[[ Provided material, beginning ]]

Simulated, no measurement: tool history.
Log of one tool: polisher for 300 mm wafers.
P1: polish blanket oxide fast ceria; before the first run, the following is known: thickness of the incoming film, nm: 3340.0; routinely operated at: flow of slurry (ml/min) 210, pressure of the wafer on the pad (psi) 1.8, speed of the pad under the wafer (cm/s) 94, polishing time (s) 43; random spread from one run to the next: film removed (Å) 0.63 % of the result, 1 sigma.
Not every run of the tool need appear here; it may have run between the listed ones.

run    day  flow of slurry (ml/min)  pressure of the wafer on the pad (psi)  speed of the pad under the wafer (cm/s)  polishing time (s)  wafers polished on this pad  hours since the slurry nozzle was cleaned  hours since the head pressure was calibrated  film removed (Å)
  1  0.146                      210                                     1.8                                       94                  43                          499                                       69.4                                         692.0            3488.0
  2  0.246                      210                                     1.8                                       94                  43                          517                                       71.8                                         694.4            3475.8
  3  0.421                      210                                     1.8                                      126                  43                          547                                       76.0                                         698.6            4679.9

[[ Provided material, end ]]

◆ Work task:
Each line from the first line of the listing through the line containing "Log of one tool: polisher for 300 mm wafers." must be set down exactly; no other line belongs in the answer.

◆ Response:
Simulated, no measurement: tool history.
Log of one tool: polisher for 300 mm wafers.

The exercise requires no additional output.